Records provided:
----------

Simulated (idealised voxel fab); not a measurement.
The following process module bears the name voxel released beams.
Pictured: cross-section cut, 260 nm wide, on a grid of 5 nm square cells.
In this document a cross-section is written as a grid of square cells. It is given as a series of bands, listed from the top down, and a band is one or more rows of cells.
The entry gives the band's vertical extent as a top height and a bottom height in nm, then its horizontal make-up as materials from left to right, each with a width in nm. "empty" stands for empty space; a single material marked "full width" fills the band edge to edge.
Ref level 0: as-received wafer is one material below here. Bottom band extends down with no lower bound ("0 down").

----------

Transcribe the listing above exactly, including every line.

Simulated (idealised voxel fab); not a measurement.
The following process module bears the name voxel released beams.
Pictured: cross-section cut, 260 nm wide, on a grid of 5 nm square cells.
In this document a cross-section is written as a grid of square cells. It is given as a series of bands, listed from the top down, and a band is one or more rows of cells.
The entry gives the band's vertical extent as a top height and a bottom height in nm, then its horizontal make-up as materials from left to right, each with a width in nm. "empty" stands for empty space; a single material marked "full width" fills the band edge to edge.
Ref level 0: as-received wafer is one material below here. Bottom band extends down with no lower bound ("0 down").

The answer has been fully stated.